Copy precisely the first line of the material below and every later line, stopping with the line that contains "Beneath 0, the".

-- Source information --
+ + + +
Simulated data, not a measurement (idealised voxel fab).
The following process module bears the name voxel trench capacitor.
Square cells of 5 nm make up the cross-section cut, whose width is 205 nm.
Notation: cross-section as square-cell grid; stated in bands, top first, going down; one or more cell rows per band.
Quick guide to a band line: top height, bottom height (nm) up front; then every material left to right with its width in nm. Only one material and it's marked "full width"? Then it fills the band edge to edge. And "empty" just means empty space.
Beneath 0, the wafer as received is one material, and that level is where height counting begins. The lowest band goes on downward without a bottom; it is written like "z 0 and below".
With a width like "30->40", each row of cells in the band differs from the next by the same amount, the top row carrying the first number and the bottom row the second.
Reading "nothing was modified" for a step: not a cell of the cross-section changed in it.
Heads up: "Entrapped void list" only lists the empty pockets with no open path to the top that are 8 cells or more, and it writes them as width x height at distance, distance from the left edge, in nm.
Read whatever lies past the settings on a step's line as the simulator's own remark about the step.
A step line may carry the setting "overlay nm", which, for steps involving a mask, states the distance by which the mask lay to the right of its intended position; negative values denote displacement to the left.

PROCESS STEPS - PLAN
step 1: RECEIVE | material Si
+ + + +

-- Your response --
Simulated data, not a measurement (idealised voxel fab).
The following process module bears the name voxel trench capacitor.
Square cells of 5 nm make up the cross-section cut, whose width is 205 nm.
Notation: cross-section as square-cell grid; stated in bands, top first, going down; one or more cell rows per band.
Quick guide to a band line: top height, bottom height (nm) up front; then every material left to right with its width in nm. Only one material and it's marked "full width"? Then it fills the band edge to edge. And "empty" just means empty space.
Beneath 0, the wafer as received is one material, and that level is where height counting begins. The lowest band goes on downward without a bottom; it is written like "z 0 and below".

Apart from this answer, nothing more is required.